▶ WORK TASK: Your job is to transcribe the material exactly, every line included.

▶ INFORMATION:
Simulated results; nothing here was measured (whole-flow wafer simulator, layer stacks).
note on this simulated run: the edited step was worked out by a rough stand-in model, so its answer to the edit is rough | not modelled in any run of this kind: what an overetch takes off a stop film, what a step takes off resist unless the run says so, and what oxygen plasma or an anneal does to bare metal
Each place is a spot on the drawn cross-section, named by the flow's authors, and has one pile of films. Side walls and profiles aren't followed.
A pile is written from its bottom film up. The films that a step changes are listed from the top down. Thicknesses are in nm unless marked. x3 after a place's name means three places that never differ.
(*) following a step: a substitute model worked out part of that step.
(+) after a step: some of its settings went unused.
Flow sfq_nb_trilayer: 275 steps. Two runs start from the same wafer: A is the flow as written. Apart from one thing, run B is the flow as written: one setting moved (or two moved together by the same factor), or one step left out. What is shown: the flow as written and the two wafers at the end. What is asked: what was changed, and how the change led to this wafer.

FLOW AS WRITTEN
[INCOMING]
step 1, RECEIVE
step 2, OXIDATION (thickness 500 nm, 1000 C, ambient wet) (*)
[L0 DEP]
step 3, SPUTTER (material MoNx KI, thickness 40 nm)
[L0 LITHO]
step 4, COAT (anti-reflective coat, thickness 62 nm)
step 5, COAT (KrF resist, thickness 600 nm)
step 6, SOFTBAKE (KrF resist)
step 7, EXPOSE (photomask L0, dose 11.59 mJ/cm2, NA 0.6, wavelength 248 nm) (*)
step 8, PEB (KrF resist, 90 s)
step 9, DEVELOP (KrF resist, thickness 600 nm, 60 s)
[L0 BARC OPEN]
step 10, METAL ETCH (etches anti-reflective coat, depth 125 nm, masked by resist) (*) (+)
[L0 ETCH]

▶ RESPONSE AREA:
Simulated results; nothing here was measured (whole-flow wafer simulator, layer stacks).
note on this simulated run: the edited step was worked out by a rough stand-in model, so its answer to the edit is rough | not modelled in any run of this kind: what an overetch takes off a stop film, what a step takes off resist unless the run says so, and what oxygen plasma or an anneal does to bare metal
Each place is a spot on the drawn cross-section, named by the flow's authors, and has one pile of films. Side walls and profiles aren't followed.
A pile is written from its bottom film up. The films that a step changes are listed from the top down. Thicknesses are in nm unless marked. x3 after a place's name means three places that never differ.
(*) following a step: a substitute model worked out part of that step.
(+) after a step: some of its settings went unused.
Flow sfq_nb_trilayer: 275 steps. Two runs start from the same wafer: A is the flow as written. Apart from one thing, run B is the flow as written: one setting moved (or two moved together by the same factor), or one step left out. What is shown: the flow as written and the two wafers at the end. What is asked: what was changed, and how the change led to this wafer.

FLOW AS WRITTEN
[INCOMING]
step 1, RECEIVE
step 2, OXIDATION (thickness 500 nm, 1000 C, ambient wet) (*)
[L0 DEP]
step 3, SPUTTER (material MoNx KI, thickness 40 nm)
[L0 LITHO]
step 4, COAT (anti-reflective coat, thickness 62 nm)
step 5, COAT (KrF resist, thickness 600 nm)
step 6, SOFTBAKE (KrF resist)
step 7, EXPOSE (photomask L0, dose 11.59 mJ/cm2, NA 0.6, wavelength 248 nm) (*)
step 8, PEB (KrF resist, 90 s)
step 9, DEVELOP (KrF resist, thickness 600 nm, 60 s)
[L0 BARC OPEN]
step 10, METAL ETCH (etches anti-reflective coat, depth 125 nm, masked by resist) (*) (+)
[L0 ETCH]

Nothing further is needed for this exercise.